________________

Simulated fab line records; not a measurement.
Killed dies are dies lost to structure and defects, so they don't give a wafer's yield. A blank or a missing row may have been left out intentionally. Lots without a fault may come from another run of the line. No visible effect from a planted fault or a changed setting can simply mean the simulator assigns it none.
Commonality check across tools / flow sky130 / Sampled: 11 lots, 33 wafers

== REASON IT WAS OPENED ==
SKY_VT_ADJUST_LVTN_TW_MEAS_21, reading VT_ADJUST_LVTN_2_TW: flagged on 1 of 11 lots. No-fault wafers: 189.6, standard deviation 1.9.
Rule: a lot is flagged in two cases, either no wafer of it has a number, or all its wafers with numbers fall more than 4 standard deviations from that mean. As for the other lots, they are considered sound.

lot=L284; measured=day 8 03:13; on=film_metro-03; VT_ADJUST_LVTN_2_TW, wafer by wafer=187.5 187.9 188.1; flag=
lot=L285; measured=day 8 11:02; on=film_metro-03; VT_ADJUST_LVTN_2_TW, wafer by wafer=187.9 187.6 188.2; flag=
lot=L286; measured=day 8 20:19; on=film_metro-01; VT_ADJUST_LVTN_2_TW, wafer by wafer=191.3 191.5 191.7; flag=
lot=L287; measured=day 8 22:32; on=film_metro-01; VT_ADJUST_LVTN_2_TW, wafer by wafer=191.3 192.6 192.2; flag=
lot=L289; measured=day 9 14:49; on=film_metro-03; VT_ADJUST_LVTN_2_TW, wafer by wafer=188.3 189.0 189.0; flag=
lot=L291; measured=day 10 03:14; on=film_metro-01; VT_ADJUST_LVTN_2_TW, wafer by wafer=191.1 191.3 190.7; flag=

________________

■ Assignment
Return every entry exactly; no line may be missing.

■ Your response
Simulated fab line records; not a measurement.
Killed dies are dies lost to structure and defects, so they don't give a wafer's yield. A blank or a missing row may have been left out intentionally. Lots without a fault may come from another run of the line. No visible effect from a planted fault or a changed setting can simply mean the simulator assigns it none.
Commonality check across tools / flow sky130 / Sampled: 11 lots, 33 wafers

== REASON IT WAS OPENED ==
SKY_VT_ADJUST_LVTN_TW_MEAS_21, reading VT_ADJUST_LVTN_2_TW: flagged on 1 of 11 lots. No-fault wafers: 189.6, standard deviation 1.9.
Rule: a lot is flagged in two cases, either no wafer of it has a number, or all its wafers with numbers fall more than 4 standard deviations from that mean. As for the other lots, they are considered sound.

lot=L284; measured=day 8 03:13; on=film_metro-03; VT_ADJUST_LVTN_2_TW, wafer by wafer=187.5 187.9 188.1; flag=
lot=L285; measured=day 8 11:02; on=film_metro-03; VT_ADJUST_LVTN_2_TW, wafer by wafer=187.9 187.6 188.2; flag=
lot=L286; measured=day 8 20:19; on=film_metro-01; VT_ADJUST_LVTN_2_TW, wafer by wafer=191.3 191.5 191.7; flag=
lot=L287; measured=day 8 22:32; on=film_metro-01; VT_ADJUST_LVTN_2_TW, wafer by wafer=191.3 192.6 192.2; flag=
lot=L289; measured=day 9 14:49; on=film_metro-03; VT_ADJUST_LVTN_2_TW, wafer by wafer=188.3 189.0 189.0; flag=
lot=L291; measured=day 10 03:14; on=film_metro-01; VT_ADJUST_LVTN_2_TW, wafer by wafer=191.1 191.3 190.7; flag=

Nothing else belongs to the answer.